Return every record verbatim.

_ _ _ _
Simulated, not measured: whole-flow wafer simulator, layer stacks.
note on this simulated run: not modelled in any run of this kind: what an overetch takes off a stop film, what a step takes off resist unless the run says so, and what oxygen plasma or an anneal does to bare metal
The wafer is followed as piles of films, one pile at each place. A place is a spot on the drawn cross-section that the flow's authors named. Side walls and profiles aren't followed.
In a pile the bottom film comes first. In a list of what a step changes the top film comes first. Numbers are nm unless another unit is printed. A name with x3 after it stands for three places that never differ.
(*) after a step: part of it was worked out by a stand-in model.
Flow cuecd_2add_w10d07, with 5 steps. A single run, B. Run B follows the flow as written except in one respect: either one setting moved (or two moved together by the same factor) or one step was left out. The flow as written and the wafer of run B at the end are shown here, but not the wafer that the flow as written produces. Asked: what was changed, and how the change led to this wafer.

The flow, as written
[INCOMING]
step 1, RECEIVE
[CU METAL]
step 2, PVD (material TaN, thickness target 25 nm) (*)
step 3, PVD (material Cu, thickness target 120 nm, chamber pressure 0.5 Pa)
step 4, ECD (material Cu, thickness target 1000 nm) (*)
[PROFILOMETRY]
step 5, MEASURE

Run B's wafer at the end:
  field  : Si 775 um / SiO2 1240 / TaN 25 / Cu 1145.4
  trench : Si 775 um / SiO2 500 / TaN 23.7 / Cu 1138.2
_ _ _ _

Reply:
Simulated, not measured: whole-flow wafer simulator, layer stacks.
note on this simulated run: not modelled in any run of this kind: what an overetch takes off a stop film, what a step takes off resist unless the run says so, and what oxygen plasma or an anneal does to bare metal
The wafer is followed as piles of films, one pile at each place. A place is a spot on the drawn cross-section that the flow's authors named. Side walls and profiles aren't followed.
In a pile the bottom film comes first. In a list of what a step changes the top film comes first. Numbers are nm unless another unit is printed. A name with x3 after it stands for three places that never differ.
(*) after a step: part of it was worked out by a stand-in model.
Flow cuecd_2add_w10d07, with 5 steps. A single run, B. Run B follows the flow as written except in one respect: either one setting moved (or two moved together by the same factor) or one step was left out. The flow as written and the wafer of run B at the end are shown here, but not the wafer that the flow as written produces. Asked: what was changed, and how the change led to this wafer.

The flow, as written
[INCOMING]
step 1, RECEIVE
[CU METAL]
step 2, PVD (material TaN, thickness target 25 nm) (*)
step 3, PVD (material Cu, thickness target 120 nm, chamber pressure 0.5 Pa)
step 4, ECD (material Cu, thickness target 1000 nm) (*)
[PROFILOMETRY]
step 5, MEASURE

Run B's wafer at the end:
  field  : Si 775 um / SiO2 1240 / TaN 25 / Cu 1145.4
  trench : Si 775 um / SiO2 500 / TaN 23.7 / Cu 1138.2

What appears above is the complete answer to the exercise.